* _Assigned task_
Reproduce the opening lines of the records exactly, please, stopping after the line that contains "A step followed".

Top of Data supplied

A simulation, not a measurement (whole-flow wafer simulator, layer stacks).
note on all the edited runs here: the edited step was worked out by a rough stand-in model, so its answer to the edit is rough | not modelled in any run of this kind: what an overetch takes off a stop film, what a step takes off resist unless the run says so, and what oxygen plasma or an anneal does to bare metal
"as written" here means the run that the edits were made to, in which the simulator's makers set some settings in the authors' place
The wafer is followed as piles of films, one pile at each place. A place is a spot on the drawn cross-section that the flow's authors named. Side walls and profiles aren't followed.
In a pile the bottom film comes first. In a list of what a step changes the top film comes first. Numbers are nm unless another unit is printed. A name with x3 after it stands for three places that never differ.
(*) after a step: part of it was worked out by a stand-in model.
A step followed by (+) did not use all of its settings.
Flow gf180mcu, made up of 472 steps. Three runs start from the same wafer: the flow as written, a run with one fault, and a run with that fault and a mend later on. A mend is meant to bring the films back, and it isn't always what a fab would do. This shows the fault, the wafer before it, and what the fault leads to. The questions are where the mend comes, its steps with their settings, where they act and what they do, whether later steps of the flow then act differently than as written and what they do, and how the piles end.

Bottom of Data supplied

* _Answer box_
A simulation, not a measurement (whole-flow wafer simulator, layer stacks).
note on all the edited runs here: the edited step was worked out by a rough stand-in model, so its answer to the edit is rough | not modelled in any run of this kind: what an overetch takes off a stop film, what a step takes off resist unless the run says so, and what oxygen plasma or an anneal does to bare metal
"as written" here means the run that the edits were made to, in which the simulator's makers set some settings in the authors' place
The wafer is followed as piles of films, one pile at each place. A place is a spot on the drawn cross-section that the flow's authors named. Side walls and profiles aren't followed.
In a pile the bottom film comes first. In a list of what a step changes the top film comes first. Numbers are nm unless another unit is printed. A name with x3 after it stands for three places that never differ.
(*) after a step: part of it was worked out by a stand-in model.
A step followed by (+) did not use all of its settings.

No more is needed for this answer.